• SUPPLIED INFORMATION:
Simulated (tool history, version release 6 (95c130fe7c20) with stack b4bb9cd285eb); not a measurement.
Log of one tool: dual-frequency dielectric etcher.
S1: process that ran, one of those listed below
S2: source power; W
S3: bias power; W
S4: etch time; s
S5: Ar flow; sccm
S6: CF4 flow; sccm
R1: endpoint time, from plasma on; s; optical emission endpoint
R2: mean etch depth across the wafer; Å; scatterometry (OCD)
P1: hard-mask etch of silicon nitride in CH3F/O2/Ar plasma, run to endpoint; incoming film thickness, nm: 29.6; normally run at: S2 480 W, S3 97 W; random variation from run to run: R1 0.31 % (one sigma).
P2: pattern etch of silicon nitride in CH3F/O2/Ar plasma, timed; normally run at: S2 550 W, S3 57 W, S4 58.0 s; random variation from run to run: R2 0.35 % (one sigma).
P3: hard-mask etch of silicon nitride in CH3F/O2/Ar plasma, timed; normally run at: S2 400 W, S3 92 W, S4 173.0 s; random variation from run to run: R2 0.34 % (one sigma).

• ASSIGNMENT:
Set down every record once more, exactly as written.

• YOUR SOLUTION:
Simulated (tool history, version release 6 (95c130fe7c20) with stack b4bb9cd285eb); not a measurement.
Log of one tool: dual-frequency dielectric etcher.
S1: process that ran, one of those listed below
S2: source power; W
S3: bias power; W
S4: etch time; s
S5: Ar flow; sccm
S6: CF4 flow; sccm
R1: endpoint time, from plasma on; s; optical emission endpoint
R2: mean etch depth across the wafer; Å; scatterometry (OCD)
P1: hard-mask etch of silicon nitride in CH3F/O2/Ar plasma, run to endpoint; incoming film thickness, nm: 29.6; normally run at: S2 480 W, S3 97 W; random variation from run to run: R1 0.31 % (one sigma).
P2: pattern etch of silicon nitride in CH3F/O2/Ar plasma, timed; normally run at: S2 550 W, S3 57 W, S4 58.0 s; random variation from run to run: R2 0.35 % (one sigma).
P3: hard-mask etch of silicon nitride in CH3F/O2/Ar plasma, timed; normally run at: S2 400 W, S3 92 W, S4 173.0 s; random variation from run to run: R2 0.34 % (one sigma).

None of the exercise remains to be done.